* _WORK REQUEST_: Reproduce the records word for word, from the first line to the line containing "L924 | day 25".

* _GIVEN ENTRIES_:
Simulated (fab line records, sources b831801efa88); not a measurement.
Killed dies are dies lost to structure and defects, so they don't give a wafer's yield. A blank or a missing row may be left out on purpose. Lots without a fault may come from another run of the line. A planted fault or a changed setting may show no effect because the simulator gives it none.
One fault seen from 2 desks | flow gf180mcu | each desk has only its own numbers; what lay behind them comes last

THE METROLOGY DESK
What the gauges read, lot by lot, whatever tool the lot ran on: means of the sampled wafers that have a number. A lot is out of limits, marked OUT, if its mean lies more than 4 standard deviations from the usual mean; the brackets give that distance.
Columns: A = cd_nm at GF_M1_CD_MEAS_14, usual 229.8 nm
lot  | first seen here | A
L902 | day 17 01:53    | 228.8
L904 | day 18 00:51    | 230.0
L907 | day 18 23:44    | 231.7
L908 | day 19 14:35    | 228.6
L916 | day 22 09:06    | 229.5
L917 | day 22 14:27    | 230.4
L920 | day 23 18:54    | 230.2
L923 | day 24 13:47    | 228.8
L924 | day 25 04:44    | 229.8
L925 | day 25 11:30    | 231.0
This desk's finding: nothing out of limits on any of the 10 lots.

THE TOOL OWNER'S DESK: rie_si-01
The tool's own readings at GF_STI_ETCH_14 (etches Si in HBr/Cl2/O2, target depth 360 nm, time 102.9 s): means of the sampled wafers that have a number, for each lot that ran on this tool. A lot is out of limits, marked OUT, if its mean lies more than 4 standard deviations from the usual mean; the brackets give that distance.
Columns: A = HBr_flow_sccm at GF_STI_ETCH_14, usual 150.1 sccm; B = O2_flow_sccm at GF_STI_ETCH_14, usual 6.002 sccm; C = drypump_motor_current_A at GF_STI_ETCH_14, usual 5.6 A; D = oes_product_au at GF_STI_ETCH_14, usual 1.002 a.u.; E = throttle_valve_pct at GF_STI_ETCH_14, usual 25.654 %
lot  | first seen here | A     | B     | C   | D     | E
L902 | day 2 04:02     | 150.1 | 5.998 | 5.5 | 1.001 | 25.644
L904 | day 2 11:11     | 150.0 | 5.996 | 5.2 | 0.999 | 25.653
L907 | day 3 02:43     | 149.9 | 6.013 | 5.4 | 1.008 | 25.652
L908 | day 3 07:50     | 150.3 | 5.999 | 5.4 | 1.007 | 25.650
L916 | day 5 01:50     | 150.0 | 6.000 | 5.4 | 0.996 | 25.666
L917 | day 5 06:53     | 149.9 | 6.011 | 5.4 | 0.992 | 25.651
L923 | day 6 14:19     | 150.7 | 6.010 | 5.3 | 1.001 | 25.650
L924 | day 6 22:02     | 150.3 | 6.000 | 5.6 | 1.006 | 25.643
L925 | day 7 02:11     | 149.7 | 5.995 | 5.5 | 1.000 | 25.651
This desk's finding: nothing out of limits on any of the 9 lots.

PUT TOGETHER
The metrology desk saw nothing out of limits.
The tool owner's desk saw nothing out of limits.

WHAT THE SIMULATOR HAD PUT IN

* _WRITTEN ANSWER_:
Simulated (fab line records, sources b831801efa88); not a measurement.
Killed dies are dies lost to structure and defects, so they don't give a wafer's yield. A blank or a missing row may be left out on purpose. Lots without a fault may come from another run of the line. A planted fault or a changed setting may show no effect because the simulator gives it none.
One fault seen from 2 desks | flow gf180mcu | each desk has only its own numbers; what lay behind them comes last

THE METROLOGY DESK
What the gauges read, lot by lot, whatever tool the lot ran on: means of the sampled wafers that have a number. A lot is out of limits, marked OUT, if its mean lies more than 4 standard deviations from the usual mean; the brackets give that distance.
Columns: A = cd_nm at GF_M1_CD_MEAS_14, usual 229.8 nm
lot  | first seen here | A
L902 | day 17 01:53    | 228.8
L904 | day 18 00:51    | 230.0
L907 | day 18 23:44    | 231.7
L908 | day 19 14:35    | 228.6
L916 | day 22 09:06    | 229.5
L917 | day 22 14:27    | 230.4
L920 | day 23 18:54    | 230.2
L923 | day 24 13:47    | 228.8
L924 | day 25 04:44    | 229.8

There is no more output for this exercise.